Raw data
::::::::::
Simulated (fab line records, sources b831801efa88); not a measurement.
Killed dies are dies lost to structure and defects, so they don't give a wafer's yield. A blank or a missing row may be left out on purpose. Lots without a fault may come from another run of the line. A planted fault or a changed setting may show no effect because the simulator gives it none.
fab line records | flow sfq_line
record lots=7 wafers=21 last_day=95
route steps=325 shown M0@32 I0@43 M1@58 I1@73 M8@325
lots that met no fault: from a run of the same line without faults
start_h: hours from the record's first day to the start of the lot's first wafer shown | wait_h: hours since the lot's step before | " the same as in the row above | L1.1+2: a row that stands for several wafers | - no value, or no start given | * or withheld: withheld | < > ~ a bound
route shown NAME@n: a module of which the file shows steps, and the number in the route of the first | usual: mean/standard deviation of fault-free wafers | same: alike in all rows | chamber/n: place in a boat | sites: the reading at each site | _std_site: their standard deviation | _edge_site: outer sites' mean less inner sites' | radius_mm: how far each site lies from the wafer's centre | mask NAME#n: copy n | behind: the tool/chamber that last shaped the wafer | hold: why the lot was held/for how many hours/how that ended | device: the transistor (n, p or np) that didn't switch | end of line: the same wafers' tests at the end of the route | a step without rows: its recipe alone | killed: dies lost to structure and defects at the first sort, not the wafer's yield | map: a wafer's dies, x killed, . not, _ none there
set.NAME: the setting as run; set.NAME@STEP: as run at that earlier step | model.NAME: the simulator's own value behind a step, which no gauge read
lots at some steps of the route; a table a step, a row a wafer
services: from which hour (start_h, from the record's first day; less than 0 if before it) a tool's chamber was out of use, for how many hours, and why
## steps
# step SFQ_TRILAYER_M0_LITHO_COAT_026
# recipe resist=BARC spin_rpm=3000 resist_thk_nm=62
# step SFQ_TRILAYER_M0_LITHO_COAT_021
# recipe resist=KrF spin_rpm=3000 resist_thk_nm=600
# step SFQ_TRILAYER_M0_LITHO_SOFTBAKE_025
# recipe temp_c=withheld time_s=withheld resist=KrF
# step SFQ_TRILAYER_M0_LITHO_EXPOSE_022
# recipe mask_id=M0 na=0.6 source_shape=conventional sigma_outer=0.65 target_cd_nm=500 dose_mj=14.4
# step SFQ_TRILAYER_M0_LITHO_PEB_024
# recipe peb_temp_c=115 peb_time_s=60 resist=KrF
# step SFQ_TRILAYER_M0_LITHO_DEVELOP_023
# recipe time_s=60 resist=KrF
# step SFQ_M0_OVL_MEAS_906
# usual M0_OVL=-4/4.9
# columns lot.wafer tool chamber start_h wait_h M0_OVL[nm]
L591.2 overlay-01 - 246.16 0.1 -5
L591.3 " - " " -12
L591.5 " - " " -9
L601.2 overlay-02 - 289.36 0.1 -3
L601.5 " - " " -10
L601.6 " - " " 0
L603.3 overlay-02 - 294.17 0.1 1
::::::::::

Required action
Return nothing but the lines from the first line of the listing through the line with "lots that met", please, keeping every one of them unchanged.

Exercise response
Simulated (fab line records, sources b831801efa88); not a measurement.
Killed dies are dies lost to structure and defects, so they don't give a wafer's yield. A blank or a missing row may be left out on purpose. Lots without a fault may come from another run of the line. A planted fault or a changed setting may show no effect because the simulator gives it none.
fab line records | flow sfq_line
record lots=7 wafers=21 last_day=95
route steps=325 shown M0@32 I0@43 M1@58 I1@73 M8@325
lots that met no fault: from a run of the same line without faults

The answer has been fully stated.